### REQUIRED ACTION
Copy every record that appears below, exactly as it stands.

**** SOURCE INFORMATION
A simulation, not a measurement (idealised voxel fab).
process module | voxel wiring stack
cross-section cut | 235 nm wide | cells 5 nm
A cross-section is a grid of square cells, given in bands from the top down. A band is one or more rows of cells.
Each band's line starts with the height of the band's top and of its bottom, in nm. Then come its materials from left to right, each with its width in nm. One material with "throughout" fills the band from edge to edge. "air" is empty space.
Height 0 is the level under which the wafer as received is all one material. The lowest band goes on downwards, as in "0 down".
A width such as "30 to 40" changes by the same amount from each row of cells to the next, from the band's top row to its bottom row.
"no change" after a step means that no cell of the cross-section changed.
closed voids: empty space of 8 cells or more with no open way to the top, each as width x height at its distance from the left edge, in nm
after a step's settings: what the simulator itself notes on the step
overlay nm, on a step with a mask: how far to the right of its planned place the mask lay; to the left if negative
********

### TASK ANSWER
A simulation, not a measurement (idealised voxel fab).
process module | voxel wiring stack
cross-section cut | 235 nm wide | cells 5 nm
A cross-section is a grid of square cells, given in bands from the top down. A band is one or more rows of cells.
Each band's line starts with the height of the band's top and of its bottom, in nm. Then come its materials from left to right, each with its width in nm. One material with "throughout" fills the band from edge to edge. "air" is empty space.
Height 0 is the level under which the wafer as received is all one material. The lowest band goes on downwards, as in "0 down".
A width such as "30 to 40" changes by the same amount from each row of cells to the next, from the band's top row to its bottom row.
"no change" after a step means that no cell of the cross-section changed.
closed voids: empty space of 8 cells or more with no open way to the top, each as width x height at its distance from the left edge, in nm
after a step's settings: what the simulator itself notes on the step
overlay nm, on a step with a mask: how far to the right of its planned place the mask lay; to the left if negative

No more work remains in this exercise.